%%
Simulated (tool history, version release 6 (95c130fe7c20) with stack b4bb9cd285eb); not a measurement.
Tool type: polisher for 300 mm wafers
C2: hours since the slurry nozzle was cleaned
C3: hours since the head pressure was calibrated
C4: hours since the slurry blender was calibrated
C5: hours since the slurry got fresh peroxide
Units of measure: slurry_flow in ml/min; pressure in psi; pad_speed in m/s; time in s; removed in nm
%%

#### WORK REQUEST
Each entry shown above should be transcribed exactly as written.

#### TASK OUTPUT
Simulated (tool history, version release 6 (95c130fe7c20) with stack b4bb9cd285eb); not a measurement.
Tool type: polisher for 300 mm wafers
C2: hours since the slurry nozzle was cleaned
C3: hours since the head pressure was calibrated
C4: hours since the slurry blender was calibrated
C5: hours since the slurry got fresh peroxide
Units of measure: slurry_flow in ml/min; pressure in psi; pad_speed in m/s; time in s; removed in nm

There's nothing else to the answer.